- **Supplied data**:
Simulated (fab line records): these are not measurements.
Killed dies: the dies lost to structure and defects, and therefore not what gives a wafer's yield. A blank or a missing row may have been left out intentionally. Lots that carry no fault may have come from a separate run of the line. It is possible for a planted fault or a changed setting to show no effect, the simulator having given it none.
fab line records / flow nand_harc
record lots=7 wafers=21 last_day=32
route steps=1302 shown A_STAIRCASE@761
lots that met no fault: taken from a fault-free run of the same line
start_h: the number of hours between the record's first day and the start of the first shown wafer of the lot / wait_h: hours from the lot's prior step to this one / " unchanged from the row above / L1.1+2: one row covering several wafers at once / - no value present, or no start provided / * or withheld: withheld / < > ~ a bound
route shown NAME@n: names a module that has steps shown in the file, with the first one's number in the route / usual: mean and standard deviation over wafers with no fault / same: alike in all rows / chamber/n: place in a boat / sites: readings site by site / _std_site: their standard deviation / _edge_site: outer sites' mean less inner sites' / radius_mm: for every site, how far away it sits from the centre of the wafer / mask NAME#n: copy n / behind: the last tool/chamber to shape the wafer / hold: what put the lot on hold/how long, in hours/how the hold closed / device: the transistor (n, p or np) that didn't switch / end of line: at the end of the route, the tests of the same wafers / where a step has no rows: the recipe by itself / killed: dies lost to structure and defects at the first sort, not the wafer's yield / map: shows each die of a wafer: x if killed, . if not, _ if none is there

- **Work request**: Please reproduce exactly the lines from the first one of the records above through the line containing "lots that met", both included, and nothing else.

- **Task result**:
Simulated (fab line records): these are not measurements.
Killed dies: the dies lost to structure and defects, and therefore not what gives a wafer's yield. A blank or a missing row may have been left out intentionally. Lots that carry no fault may have come from a separate run of the line. It is possible for a planted fault or a changed setting to show no effect, the simulator having given it none.
fab line records / flow nand_harc
record lots=7 wafers=21 last_day=32
route steps=1302 shown A_STAIRCASE@761
lots that met no fault: taken from a fault-free run of the same line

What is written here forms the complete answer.